■ **Work item**
Your task is to print every entry below exactly as given.

■ **Given information**
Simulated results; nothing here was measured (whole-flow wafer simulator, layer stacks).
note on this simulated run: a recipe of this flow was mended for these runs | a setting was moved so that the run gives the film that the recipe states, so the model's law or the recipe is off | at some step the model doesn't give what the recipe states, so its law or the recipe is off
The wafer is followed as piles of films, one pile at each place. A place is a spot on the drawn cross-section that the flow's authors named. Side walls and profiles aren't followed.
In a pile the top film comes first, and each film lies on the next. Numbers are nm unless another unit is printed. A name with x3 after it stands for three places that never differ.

■ **Written answer**
Simulated results; nothing here was measured (whole-flow wafer simulator, layer stacks).
note on this simulated run: a recipe of this flow was mended for these runs | a setting was moved so that the run gives the film that the recipe states, so the model's law or the recipe is off | at some step the model doesn't give what the recipe states, so its law or the recipe is off
The wafer is followed as piles of films, one pile at each place. A place is a spot on the drawn cross-section that the flow's authors named. Side walls and profiles aren't followed.
In a pile the top film comes first, and each film lies on the next. Numbers are nm unless another unit is printed. A name with x3 after it stands for three places that never differ.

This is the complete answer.